> **Work task**: Repeat the lines below exactly as written, please, from the line with "# This section" to the line with "- 2: DIRECTIONAL_DEP", both lines included, and no others.

=== Section Start ===

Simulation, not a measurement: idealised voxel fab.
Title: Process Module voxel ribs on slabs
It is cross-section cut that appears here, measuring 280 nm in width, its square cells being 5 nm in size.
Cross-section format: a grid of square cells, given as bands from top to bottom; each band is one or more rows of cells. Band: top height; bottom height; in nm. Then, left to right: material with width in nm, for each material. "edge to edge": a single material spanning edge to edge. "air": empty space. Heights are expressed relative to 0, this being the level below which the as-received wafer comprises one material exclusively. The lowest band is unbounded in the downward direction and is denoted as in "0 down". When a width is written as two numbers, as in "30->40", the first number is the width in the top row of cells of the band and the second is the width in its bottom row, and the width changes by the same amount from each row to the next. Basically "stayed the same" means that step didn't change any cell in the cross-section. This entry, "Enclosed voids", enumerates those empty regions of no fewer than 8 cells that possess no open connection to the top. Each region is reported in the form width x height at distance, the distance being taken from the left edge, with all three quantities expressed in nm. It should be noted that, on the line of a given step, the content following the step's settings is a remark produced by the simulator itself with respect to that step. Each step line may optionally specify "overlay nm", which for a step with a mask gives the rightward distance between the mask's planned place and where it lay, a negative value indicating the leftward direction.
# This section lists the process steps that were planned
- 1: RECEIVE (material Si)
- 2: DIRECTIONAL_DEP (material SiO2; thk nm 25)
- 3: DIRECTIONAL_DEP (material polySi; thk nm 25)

=== Section End ===

> **Exercise answer**:
# This section lists the process steps that were planned
- 1: RECEIVE (material Si)
- 2: DIRECTIONAL_DEP (material SiO2; thk nm 25)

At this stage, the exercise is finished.